For the entries below, the expected answer is the line with "488.299 | 5507.72 |", the line with "487.626 | 4779.45 |", and every line between them, exactly as written, and nothing more.

╭──
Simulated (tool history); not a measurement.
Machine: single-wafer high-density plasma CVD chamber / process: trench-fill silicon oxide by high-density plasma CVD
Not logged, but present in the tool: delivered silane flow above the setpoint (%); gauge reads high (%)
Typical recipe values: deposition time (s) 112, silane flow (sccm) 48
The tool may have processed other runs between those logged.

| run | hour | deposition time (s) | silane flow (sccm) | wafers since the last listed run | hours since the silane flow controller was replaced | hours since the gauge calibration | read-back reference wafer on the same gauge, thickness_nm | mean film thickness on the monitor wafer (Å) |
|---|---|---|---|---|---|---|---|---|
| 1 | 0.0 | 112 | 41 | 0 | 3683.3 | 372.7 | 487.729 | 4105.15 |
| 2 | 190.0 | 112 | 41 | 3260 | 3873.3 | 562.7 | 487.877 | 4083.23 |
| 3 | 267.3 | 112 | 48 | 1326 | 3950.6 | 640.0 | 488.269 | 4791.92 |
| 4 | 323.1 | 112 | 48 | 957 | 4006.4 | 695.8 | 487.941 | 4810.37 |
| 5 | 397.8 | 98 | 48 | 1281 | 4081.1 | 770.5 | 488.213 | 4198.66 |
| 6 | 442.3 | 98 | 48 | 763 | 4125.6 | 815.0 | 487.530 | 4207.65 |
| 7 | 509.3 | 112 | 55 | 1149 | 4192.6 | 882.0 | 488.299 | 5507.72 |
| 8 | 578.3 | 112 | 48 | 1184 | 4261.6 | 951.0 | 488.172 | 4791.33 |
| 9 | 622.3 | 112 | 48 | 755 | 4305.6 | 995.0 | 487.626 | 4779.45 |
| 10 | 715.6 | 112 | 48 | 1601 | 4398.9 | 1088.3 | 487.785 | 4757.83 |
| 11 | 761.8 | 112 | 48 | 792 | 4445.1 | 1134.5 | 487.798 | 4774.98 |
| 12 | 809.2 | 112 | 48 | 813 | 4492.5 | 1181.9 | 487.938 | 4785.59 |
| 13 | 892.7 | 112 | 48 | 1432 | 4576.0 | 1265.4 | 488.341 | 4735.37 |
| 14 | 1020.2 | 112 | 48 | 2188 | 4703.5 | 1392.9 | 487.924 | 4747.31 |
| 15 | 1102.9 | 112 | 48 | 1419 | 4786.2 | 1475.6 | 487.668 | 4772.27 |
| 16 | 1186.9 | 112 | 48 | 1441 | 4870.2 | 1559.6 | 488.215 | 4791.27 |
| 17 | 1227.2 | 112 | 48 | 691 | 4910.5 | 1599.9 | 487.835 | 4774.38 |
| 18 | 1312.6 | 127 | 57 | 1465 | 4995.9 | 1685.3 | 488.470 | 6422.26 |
╰──

▸ **Task response**:
| 7 | 509.3 | 112 | 55 | 1149 | 4192.6 | 882.0 | 488.299 | 5507.72 |
| 8 | 578.3 | 112 | 48 | 1184 | 4261.6 | 951.0 | 488.172 | 4791.33 |
| 9 | 622.3 | 112 | 48 | 755 | 4305.6 | 995.0 | 487.626 | 4779.45 |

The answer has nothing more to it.